DATASET ENTRIES:
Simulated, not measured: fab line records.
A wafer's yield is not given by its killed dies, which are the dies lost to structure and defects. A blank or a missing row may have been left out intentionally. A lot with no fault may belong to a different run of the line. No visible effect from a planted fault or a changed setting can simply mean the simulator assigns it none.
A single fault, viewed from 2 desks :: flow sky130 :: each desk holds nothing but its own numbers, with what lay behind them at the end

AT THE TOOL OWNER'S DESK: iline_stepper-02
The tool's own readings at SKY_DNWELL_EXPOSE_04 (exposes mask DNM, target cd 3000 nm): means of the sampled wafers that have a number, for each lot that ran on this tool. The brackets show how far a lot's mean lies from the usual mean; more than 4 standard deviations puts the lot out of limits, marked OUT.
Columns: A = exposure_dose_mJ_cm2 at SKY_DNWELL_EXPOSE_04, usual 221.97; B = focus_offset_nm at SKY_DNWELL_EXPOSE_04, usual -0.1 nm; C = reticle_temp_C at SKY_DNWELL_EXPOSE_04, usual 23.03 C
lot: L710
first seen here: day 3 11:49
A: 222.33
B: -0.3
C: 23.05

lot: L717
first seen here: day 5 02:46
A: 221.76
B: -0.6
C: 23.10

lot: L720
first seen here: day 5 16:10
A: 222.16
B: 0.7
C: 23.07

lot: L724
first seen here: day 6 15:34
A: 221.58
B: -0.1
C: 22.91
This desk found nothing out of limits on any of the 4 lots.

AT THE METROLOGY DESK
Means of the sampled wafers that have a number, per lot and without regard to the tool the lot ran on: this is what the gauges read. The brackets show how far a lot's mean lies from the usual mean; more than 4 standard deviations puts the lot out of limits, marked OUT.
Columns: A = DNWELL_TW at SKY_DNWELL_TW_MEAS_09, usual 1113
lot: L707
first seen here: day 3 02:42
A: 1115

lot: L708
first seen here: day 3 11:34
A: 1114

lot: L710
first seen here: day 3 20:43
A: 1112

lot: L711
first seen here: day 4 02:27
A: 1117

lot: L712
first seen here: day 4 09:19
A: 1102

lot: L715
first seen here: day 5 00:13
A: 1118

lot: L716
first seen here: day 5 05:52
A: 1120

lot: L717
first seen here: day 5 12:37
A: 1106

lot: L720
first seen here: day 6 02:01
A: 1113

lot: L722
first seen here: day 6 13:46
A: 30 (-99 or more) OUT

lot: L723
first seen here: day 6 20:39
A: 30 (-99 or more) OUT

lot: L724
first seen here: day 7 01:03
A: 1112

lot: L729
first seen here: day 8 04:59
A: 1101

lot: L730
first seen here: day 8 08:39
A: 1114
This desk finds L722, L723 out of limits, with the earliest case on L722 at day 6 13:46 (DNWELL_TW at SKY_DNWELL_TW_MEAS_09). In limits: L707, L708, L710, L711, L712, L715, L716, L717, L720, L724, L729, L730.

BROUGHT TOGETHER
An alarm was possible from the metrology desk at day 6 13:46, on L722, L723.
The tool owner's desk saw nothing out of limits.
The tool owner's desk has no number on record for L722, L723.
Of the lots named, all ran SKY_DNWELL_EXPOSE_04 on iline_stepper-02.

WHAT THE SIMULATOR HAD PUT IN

TASK ITEM: Above are the records; from them, give again exactly the lines from the one containing "A single fault, viewed" through the one containing "AT THE TOOL OWNER'S DESK: iline_stepper-02", both included.

ANSWER BOX:
A single fault, viewed from 2 desks :: flow sky130 :: each desk holds nothing but its own numbers, with what lay behind them at the end

AT THE TOOL OWNER'S DESK: iline_stepper-02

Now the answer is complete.